ASSIGNED TASK: Include in the output exactly the lines from the opening of the data through the line containing "S3: parts of", and nothing more.

● ● ● ● ● ● ●

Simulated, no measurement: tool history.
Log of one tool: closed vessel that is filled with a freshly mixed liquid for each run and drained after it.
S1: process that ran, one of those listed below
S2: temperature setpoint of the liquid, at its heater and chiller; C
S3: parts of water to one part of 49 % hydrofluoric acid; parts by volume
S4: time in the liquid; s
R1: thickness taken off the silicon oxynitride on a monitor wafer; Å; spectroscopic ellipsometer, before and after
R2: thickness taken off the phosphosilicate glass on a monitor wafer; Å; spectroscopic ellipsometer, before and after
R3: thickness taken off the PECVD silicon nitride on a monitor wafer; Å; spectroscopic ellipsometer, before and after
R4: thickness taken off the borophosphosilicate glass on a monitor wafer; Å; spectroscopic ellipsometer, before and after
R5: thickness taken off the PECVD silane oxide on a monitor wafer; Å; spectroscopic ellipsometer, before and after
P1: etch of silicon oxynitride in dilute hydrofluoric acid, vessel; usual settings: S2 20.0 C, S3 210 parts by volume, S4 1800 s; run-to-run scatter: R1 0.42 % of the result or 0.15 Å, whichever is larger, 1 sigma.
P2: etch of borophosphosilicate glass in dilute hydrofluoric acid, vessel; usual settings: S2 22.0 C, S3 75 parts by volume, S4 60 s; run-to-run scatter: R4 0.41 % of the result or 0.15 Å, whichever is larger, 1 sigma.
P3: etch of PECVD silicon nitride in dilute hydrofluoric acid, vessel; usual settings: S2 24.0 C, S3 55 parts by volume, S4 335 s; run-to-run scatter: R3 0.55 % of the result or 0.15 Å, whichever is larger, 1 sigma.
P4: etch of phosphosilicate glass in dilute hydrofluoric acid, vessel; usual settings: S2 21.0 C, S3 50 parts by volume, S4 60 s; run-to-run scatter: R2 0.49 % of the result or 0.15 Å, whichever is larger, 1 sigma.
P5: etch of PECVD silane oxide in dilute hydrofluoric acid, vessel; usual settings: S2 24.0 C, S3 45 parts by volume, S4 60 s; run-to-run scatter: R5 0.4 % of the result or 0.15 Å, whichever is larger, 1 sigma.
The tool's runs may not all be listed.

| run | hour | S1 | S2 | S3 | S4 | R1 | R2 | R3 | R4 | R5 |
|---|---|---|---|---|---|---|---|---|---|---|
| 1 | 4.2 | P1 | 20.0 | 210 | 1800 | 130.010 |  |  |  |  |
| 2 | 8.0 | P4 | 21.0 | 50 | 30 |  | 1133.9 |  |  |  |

● ● ● ● ● ● ●

RESPONSE AREA:
Simulated, no measurement: tool history.
Log of one tool: closed vessel that is filled with a freshly mixed liquid for each run and drained after it.
S1: process that ran, one of those listed below
S2: temperature setpoint of the liquid, at its heater and chiller; C
S3: parts of water to one part of 49 % hydrofluoric acid; parts by volume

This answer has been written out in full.